Requirement:
Repeat, exactly as written, the lines of the records below from the first through the line with "of the chamber", but none past it.

Data records:
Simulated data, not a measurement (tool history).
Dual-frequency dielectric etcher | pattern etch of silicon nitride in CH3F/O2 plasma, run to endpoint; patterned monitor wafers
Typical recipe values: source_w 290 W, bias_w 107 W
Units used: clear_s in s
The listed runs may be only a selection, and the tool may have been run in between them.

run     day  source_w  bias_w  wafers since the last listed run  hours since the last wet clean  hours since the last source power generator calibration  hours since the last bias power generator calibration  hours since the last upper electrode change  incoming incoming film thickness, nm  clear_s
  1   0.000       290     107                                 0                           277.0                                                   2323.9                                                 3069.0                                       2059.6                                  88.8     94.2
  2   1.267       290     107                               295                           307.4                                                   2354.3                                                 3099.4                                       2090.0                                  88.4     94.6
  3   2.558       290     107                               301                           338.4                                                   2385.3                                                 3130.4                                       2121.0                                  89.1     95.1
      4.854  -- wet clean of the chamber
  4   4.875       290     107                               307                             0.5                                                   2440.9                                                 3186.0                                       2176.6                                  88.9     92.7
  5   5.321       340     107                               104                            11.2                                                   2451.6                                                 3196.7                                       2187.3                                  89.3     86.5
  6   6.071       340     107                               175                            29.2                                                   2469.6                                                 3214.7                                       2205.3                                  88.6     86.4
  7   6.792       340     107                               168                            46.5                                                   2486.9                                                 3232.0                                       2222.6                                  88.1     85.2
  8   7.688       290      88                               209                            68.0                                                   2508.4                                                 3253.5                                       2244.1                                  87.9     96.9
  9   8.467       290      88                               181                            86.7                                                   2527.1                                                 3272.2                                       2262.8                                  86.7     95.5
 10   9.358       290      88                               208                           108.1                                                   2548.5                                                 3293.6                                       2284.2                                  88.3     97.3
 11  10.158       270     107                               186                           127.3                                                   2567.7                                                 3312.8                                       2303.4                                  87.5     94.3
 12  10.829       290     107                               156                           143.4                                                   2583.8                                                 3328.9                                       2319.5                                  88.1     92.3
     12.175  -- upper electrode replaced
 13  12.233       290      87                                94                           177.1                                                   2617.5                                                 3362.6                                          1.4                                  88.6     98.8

Exercise answer:
Simulated data, not a measurement (tool history).
Dual-frequency dielectric etcher | pattern etch of silicon nitride in CH3F/O2 plasma, run to endpoint; patterned monitor wafers
Typical recipe values: source_w 290 W, bias_w 107 W
Units used: clear_s in s
The listed runs may be only a selection, and the tool may have been run in between them.

run     day  source_w  bias_w  wafers since the last listed run  hours since the last wet clean  hours since the last source power generator calibration  hours since the last bias power generator calibration  hours since the last upper electrode change  incoming incoming film thickness, nm  clear_s
  1   0.000       290     107                                 0                           277.0                                                   2323.9                                                 3069.0                                       2059.6                                  88.8     94.2
  2   1.267       290     107                               295                           307.4                                                   2354.3                                                 3099.4                                       2090.0                                  88.4     94.6
  3   2.558       290     107                               301                           338.4                                                   2385.3                                                 3130.4                                       2121.0                                  89.1     95.1
      4.854  -- wet clean of the chamber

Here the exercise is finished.